Restate word for word every line from the top of the data below down through the line that holds "Side by side, 4".

___ Provided data
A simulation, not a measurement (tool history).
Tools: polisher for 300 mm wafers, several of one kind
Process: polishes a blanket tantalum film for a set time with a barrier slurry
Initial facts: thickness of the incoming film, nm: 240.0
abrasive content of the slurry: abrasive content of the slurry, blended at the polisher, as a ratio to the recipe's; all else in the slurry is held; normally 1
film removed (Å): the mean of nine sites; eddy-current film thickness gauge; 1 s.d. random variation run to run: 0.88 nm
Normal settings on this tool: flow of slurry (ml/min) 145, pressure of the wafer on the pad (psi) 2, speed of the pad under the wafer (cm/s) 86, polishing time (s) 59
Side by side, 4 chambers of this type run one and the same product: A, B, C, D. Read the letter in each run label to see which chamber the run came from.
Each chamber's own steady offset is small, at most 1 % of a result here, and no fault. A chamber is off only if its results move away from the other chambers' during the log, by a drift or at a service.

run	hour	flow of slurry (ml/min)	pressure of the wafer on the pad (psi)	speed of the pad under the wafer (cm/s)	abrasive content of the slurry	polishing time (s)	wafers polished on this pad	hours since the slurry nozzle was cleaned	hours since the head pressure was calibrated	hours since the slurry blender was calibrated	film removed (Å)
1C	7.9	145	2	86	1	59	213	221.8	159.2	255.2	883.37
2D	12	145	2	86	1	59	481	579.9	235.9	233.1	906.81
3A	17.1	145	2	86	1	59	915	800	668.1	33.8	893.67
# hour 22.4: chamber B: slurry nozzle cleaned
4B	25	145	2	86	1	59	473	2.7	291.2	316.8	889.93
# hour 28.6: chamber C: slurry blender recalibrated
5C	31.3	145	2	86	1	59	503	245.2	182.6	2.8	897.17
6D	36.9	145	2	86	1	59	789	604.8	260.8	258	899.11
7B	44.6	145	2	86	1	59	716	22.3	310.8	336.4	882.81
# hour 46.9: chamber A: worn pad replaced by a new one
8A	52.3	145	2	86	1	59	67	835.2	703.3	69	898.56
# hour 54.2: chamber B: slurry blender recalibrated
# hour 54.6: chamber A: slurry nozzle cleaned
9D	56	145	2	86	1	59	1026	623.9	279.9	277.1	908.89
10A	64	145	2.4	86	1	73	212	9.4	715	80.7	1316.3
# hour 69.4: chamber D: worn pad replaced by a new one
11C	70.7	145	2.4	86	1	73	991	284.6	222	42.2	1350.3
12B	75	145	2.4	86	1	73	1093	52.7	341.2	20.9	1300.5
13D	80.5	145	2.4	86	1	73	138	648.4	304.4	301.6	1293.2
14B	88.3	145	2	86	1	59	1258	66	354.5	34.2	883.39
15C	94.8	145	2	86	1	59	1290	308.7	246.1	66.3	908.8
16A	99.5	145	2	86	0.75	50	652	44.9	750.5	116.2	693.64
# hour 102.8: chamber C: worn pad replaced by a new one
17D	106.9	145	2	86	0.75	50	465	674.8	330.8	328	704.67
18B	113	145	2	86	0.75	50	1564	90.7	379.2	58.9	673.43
______

• _Task answer_
A simulation, not a measurement (tool history).
Tools: polisher for 300 mm wafers, several of one kind
Process: polishes a blanket tantalum film for a set time with a barrier slurry
Initial facts: thickness of the incoming film, nm: 240.0
abrasive content of the slurry: abrasive content of the slurry, blended at the polisher, as a ratio to the recipe's; all else in the slurry is held; normally 1
film removed (Å): the mean of nine sites; eddy-current film thickness gauge; 1 s.d. random variation run to run: 0.88 nm
Normal settings on this tool: flow of slurry (ml/min) 145, pressure of the wafer on the pad (psi) 2, speed of the pad under the wafer (cm/s) 86, polishing time (s) 59
Side by side, 4 chambers of this type run one and the same product: A, B, C, D. Read the letter in each run label to see which chamber the run came from.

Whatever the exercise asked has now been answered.